◆ **Extracted information**:
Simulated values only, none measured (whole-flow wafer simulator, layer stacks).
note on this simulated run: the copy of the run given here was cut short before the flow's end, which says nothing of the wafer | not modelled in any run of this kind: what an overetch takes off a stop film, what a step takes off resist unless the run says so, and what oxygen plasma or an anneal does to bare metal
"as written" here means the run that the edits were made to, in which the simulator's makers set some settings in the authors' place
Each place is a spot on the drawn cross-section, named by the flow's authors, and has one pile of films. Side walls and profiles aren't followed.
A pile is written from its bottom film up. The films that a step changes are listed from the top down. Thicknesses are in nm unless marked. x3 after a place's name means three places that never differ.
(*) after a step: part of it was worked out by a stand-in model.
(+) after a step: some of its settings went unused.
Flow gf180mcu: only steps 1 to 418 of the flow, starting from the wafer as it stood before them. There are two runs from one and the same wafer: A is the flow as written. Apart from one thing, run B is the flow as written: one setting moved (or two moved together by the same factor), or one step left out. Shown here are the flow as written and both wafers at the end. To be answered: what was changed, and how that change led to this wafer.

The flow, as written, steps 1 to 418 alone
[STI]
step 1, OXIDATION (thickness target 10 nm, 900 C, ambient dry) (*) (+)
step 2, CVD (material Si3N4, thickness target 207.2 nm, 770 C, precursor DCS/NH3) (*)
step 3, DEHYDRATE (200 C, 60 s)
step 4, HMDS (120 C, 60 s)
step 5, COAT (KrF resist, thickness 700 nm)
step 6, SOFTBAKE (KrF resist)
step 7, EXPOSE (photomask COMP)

◆ **Work item**: Restate all entries above verbatim.

◆ **Worked solution**:
Simulated values only, none measured (whole-flow wafer simulator, layer stacks).
note on this simulated run: the copy of the run given here was cut short before the flow's end, which says nothing of the wafer | not modelled in any run of this kind: what an overetch takes off a stop film, what a step takes off resist unless the run says so, and what oxygen plasma or an anneal does to bare metal
"as written" here means the run that the edits were made to, in which the simulator's makers set some settings in the authors' place
Each place is a spot on the drawn cross-section, named by the flow's authors, and has one pile of films. Side walls and profiles aren't followed.
A pile is written from its bottom film up. The films that a step changes are listed from the top down. Thicknesses are in nm unless marked. x3 after a place's name means three places that never differ.
(*) after a step: part of it was worked out by a stand-in model.
(+) after a step: some of its settings went unused.
Flow gf180mcu: only steps 1 to 418 of the flow, starting from the wafer as it stood before them. There are two runs from one and the same wafer: A is the flow as written. Apart from one thing, run B is the flow as written: one setting moved (or two moved together by the same factor), or one step left out. Shown here are the flow as written and both wafers at the end. To be answered: what was changed, and how that change led to this wafer.

The flow, as written, steps 1 to 418 alone
[STI]
step 1, OXIDATION (thickness target 10 nm, 900 C, ambient dry) (*) (+)
step 2, CVD (material Si3N4, thickness target 207.2 nm, 770 C, precursor DCS/NH3) (*)
step 3, DEHYDRATE (200 C, 60 s)
step 4, HMDS (120 C, 60 s)
step 5, COAT (KrF resist, thickness 700 nm)
step 6, SOFTBAKE (KrF resist)
step 7, EXPOSE (photomask COMP)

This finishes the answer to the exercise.